+++ Supplied data +++
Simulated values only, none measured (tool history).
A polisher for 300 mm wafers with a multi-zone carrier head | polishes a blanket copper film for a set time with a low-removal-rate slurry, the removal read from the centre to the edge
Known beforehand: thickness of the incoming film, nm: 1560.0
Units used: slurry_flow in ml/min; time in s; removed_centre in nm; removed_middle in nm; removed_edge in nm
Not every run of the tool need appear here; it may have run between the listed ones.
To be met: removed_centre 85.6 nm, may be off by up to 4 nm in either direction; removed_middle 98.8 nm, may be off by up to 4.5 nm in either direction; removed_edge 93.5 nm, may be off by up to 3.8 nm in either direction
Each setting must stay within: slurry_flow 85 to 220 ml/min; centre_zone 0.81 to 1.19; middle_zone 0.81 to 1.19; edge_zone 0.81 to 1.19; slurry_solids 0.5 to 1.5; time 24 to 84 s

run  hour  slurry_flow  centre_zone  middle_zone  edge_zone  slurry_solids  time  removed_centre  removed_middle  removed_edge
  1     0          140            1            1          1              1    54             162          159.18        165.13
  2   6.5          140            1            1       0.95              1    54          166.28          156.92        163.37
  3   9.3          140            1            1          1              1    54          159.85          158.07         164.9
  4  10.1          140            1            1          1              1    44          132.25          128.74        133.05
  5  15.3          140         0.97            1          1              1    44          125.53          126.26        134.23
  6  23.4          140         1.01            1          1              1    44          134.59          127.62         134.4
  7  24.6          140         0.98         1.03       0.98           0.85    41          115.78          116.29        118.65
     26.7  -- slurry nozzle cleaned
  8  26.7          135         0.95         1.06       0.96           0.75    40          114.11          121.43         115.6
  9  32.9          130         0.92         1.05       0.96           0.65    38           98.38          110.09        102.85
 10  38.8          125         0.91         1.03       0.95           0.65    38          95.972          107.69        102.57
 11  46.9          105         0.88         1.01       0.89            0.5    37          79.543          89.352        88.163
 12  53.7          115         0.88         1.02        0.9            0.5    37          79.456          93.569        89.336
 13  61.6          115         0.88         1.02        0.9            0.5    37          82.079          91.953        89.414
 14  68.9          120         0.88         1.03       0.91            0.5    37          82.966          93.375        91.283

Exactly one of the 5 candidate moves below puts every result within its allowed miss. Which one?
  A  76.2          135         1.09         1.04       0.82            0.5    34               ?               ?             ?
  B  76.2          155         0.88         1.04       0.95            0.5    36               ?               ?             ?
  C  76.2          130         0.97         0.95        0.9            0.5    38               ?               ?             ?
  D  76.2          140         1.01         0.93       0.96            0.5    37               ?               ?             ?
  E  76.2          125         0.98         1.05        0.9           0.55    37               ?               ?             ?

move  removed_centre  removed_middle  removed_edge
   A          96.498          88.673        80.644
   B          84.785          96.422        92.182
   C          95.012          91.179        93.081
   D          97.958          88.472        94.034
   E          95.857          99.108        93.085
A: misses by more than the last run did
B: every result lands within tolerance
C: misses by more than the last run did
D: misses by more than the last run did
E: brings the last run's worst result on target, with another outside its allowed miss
+++

*Assigned task:*
Starting with the first line of the listing, output each line exactly until you have included the one containing "Not every run".

*Reply:*
Simulated values only, none measured (tool history).
A polisher for 300 mm wafers with a multi-zone carrier head | polishes a blanket copper film for a set time with a low-removal-rate slurry, the removal read from the centre to the edge
Known beforehand: thickness of the incoming film, nm: 1560.0
Units used: slurry_flow in ml/min; time in s; removed_centre in nm; removed_middle in nm; removed_edge in nm
Not every run of the tool need appear here; it may have run between the listed ones.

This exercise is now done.